▸ Provided material
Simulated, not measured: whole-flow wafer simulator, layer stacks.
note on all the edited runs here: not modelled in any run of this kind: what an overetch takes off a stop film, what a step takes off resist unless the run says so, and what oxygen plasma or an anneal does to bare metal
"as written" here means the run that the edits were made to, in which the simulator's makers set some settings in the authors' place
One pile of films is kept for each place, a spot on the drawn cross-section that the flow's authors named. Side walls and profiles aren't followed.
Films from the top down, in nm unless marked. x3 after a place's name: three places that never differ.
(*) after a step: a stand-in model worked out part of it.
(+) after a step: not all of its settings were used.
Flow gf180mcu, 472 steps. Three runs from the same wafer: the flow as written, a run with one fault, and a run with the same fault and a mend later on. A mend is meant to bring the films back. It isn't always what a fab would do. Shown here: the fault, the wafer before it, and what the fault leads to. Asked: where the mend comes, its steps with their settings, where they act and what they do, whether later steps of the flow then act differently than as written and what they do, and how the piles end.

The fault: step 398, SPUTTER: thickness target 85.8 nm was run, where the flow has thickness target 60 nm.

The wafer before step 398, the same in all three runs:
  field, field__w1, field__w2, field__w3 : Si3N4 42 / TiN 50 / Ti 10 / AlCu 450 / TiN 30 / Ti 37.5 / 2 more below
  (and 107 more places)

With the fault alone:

▸ Work item
Repeat, word for word, the lines above between the line holding "The wafer before step" and the line holding "(and 107 more places)", inclusive; omit everything else.

▸ Exercise output
The wafer before step 398, the same in all three runs:
  field, field__w1, field__w2, field__w3 : Si3N4 42 / TiN 50 / Ti 10 / AlCu 450 / TiN 30 / Ti 37.5 / 2 more below
  (and 107 more places)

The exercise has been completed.